Assigned task: In the entries below, which lines run from the one containing "1. Find the" to the one containing "10, W 32, Si'"? Copy exactly those lines, ends included, and no others.

■ ■ ■ ■

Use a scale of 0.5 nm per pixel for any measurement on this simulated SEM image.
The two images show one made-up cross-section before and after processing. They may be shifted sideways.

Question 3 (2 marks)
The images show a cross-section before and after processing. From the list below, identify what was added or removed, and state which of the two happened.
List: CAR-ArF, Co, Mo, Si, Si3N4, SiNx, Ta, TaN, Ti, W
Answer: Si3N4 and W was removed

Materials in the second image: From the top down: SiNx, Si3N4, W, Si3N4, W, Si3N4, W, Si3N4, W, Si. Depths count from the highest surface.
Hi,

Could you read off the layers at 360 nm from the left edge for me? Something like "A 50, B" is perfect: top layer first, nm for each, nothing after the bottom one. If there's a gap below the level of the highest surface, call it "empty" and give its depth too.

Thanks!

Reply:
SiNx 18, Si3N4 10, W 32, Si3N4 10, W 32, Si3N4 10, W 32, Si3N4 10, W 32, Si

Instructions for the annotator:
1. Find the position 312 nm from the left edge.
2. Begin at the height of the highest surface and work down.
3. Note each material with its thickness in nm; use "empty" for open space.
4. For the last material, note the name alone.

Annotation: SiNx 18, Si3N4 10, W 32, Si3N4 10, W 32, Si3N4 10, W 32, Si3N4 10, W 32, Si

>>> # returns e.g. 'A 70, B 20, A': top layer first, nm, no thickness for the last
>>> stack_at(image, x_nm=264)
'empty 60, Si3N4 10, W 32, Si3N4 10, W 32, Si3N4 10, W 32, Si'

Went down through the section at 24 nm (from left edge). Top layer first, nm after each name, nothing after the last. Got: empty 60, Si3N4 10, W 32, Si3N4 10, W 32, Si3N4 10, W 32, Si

■ ■ ■ ■

Worked solution:
1. Find the position 312 nm from the left edge.
2. Begin at the height of the highest surface and work down.
3. Note each material with its thickness in nm; use "empty" for open space.
4. For the last material, note the name alone.

Annotation: SiNx 18, Si3N4 10, W 32, Si3N4 10, W 32, Si3N4 10, W 32, Si3N4 10, W 32, Si

>>> # returns e.g. 'A 70, B 20, A': top layer first, nm, no thickness for the last
>>> stack_at(image, x_nm=264)
'empty 60, Si3N4 10, W 32, Si3N4 10, W 32, Si3N4 10, W 32, Si'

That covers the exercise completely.